**Stored data:**

______________________________

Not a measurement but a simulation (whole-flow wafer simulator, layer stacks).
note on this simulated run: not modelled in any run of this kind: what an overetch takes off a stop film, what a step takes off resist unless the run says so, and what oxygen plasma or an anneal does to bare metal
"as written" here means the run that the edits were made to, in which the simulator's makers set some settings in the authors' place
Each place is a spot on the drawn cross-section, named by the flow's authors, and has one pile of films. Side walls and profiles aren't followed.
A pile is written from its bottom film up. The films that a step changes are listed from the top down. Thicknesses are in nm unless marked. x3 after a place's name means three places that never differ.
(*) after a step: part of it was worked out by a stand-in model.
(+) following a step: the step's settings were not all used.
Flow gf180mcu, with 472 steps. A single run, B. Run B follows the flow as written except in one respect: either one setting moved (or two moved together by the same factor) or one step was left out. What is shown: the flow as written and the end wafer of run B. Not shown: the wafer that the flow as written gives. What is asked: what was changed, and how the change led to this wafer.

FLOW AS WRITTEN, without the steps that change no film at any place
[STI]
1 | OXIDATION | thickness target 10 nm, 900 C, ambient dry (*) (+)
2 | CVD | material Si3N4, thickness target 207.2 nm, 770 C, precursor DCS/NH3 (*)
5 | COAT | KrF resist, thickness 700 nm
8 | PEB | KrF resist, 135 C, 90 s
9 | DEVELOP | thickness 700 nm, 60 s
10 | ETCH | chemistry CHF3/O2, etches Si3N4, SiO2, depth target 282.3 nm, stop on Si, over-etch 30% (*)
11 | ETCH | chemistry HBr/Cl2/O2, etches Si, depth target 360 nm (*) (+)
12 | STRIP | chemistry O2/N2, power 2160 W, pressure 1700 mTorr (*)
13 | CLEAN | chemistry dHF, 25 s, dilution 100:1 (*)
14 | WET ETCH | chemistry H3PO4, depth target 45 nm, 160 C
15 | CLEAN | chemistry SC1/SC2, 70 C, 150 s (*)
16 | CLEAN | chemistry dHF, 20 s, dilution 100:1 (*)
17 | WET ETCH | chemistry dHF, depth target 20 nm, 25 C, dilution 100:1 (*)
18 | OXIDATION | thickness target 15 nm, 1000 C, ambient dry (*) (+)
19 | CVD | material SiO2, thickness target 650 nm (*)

______________________________

**Task item:** In the material above, transcribe exactly the lines beginning at the one with "11 | ETCH |" and ending at the one with "18 | OXIDATION", both included.

**Response box:**
11 | ETCH | chemistry HBr/Cl2/O2, etches Si, depth target 360 nm (*) (+)
12 | STRIP | chemistry O2/N2, power 2160 W, pressure 1700 mTorr (*)
13 | CLEAN | chemistry dHF, 25 s, dilution 100:1 (*)
14 | WET ETCH | chemistry H3PO4, depth target 45 nm, 160 C
15 | CLEAN | chemistry SC1/SC2, 70 C, 150 s (*)
16 | CLEAN | chemistry dHF, 20 s, dilution 100:1 (*)
17 | WET ETCH | chemistry dHF, depth target 20 nm, 25 C, dilution 100:1 (*)
18 | OXIDATION | thickness target 15 nm, 1000 C, ambient dry (*) (+)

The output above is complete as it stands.